— Task item —
Copy out every record that follows, word for word.

— Source data —
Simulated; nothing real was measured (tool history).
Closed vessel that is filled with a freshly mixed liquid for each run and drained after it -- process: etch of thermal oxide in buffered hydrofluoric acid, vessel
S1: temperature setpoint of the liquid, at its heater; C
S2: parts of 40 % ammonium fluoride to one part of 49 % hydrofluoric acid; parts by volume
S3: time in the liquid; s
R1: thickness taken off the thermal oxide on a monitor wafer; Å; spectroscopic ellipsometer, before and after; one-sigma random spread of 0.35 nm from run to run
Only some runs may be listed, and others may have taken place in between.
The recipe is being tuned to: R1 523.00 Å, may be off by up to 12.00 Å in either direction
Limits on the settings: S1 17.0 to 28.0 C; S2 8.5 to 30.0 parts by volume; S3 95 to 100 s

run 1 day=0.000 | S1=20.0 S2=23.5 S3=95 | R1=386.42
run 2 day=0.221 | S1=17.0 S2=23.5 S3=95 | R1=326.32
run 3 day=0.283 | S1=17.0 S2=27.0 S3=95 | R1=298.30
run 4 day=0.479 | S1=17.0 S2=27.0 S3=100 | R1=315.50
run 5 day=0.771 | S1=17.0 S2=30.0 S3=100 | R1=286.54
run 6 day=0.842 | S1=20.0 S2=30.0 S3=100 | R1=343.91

— Solution —
Simulated; nothing real was measured (tool history).
Closed vessel that is filled with a freshly mixed liquid for each run and drained after it -- process: etch of thermal oxide in buffered hydrofluoric acid, vessel
S1: temperature setpoint of the liquid, at its heater; C
S2: parts of 40 % ammonium fluoride to one part of 49 % hydrofluoric acid; parts by volume
S3: time in the liquid; s
R1: thickness taken off the thermal oxide on a monitor wafer; Å; spectroscopic ellipsometer, before and after; one-sigma random spread of 0.35 nm from run to run
Only some runs may be listed, and others may have taken place in between.
The recipe is being tuned to: R1 523.00 Å, may be off by up to 12.00 Å in either direction
Limits on the settings: S1 17.0 to 28.0 C; S2 8.5 to 30.0 parts by volume; S3 95 to 100 s

run 1 day=0.000 | S1=20.0 S2=23.5 S3=95 | R1=386.42
run 2 day=0.221 | S1=17.0 S2=23.5 S3=95 | R1=326.32
run 3 day=0.283 | S1=17.0 S2=27.0 S3=95 | R1=298.30
run 4 day=0.479 | S1=17.0 S2=27.0 S3=100 | R1=315.50
run 5 day=0.771 | S1=17.0 S2=30.0 S3=100 | R1=286.54
run 6 day=0.842 | S1=20.0 S2=30.0 S3=100 | R1=343.91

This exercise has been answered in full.